**REQUIRED ACTION**
Below are the records; output them exactly from the first line through the line with "A cross-section is", stopping there.

_ _ _ _ _
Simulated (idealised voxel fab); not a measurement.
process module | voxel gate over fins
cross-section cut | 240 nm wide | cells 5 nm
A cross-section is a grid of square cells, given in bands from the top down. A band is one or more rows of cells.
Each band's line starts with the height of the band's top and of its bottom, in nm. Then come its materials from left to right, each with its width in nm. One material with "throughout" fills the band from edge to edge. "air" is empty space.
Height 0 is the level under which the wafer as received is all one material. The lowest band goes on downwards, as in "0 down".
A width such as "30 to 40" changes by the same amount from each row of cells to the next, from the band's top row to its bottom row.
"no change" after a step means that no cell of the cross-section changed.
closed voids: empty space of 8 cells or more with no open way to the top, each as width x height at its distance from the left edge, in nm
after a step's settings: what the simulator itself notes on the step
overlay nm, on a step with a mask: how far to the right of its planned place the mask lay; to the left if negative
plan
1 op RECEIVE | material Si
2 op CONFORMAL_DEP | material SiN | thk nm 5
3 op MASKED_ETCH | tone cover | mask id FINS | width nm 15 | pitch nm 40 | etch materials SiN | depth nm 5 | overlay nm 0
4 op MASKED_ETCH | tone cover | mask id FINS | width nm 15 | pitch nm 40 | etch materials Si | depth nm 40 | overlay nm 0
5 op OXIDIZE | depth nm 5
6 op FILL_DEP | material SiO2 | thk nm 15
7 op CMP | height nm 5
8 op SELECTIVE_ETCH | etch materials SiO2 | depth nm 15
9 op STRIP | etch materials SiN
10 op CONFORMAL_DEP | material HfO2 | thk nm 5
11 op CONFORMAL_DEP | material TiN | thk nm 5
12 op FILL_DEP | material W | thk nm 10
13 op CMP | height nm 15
_ _ _ _ _

**ANSWER BOX**
Simulated (idealised voxel fab); not a measurement.
process module | voxel gate over fins
cross-section cut | 240 nm wide | cells 5 nm
A cross-section is a grid of square cells, given in bands from the top down. A band is one or more rows of cells.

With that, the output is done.